*AVAILABLE DATA*.
-*-

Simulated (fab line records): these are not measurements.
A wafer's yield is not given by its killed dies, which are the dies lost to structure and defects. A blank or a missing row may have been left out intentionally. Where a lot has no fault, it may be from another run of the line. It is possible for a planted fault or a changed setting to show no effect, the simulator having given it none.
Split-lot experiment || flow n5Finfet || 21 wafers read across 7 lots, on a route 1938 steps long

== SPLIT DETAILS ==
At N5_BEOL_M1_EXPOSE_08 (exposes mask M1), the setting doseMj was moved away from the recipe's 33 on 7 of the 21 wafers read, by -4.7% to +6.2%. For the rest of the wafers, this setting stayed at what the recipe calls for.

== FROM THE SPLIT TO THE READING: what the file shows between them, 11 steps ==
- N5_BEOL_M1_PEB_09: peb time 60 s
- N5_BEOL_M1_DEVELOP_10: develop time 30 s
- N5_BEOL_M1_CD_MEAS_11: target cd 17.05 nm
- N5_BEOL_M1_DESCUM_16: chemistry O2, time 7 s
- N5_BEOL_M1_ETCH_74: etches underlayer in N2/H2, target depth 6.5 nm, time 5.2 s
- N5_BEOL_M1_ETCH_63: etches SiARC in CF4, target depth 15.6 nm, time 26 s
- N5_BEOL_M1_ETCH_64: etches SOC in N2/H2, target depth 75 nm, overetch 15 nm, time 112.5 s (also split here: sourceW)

-*-

Quote all the records. Keep every word exact.

*ANSWER AREA*.
Simulated (fab line records): these are not measurements.
A wafer's yield is not given by its killed dies, which are the dies lost to structure and defects. A blank or a missing row may have been left out intentionally. Where a lot has no fault, it may be from another run of the line. It is possible for a planted fault or a changed setting to show no effect, the simulator having given it none.
Split-lot experiment || flow n5Finfet || 21 wafers read across 7 lots, on a route 1938 steps long

== SPLIT DETAILS ==
At N5_BEOL_M1_EXPOSE_08 (exposes mask M1), the setting doseMj was moved away from the recipe's 33 on 7 of the 21 wafers read, by -4.7% to +6.2%. For the rest of the wafers, this setting stayed at what the recipe calls for.

== FROM THE SPLIT TO THE READING: what the file shows between them, 11 steps ==
- N5_BEOL_M1_PEB_09: peb time 60 s
- N5_BEOL_M1_DEVELOP_10: develop time 30 s
- N5_BEOL_M1_CD_MEAS_11: target cd 17.05 nm
- N5_BEOL_M1_DESCUM_16: chemistry O2, time 7 s
- N5_BEOL_M1_ETCH_74: etches underlayer in N2/H2, target depth 6.5 nm, time 5.2 s
- N5_BEOL_M1_ETCH_63: etches SiARC in CF4, target depth 15.6 nm, time 26 s
- N5_BEOL_M1_ETCH_64: etches SOC in N2/H2, target depth 75 nm, overetch 15 nm, time 112.5 s (also split here: sourceW)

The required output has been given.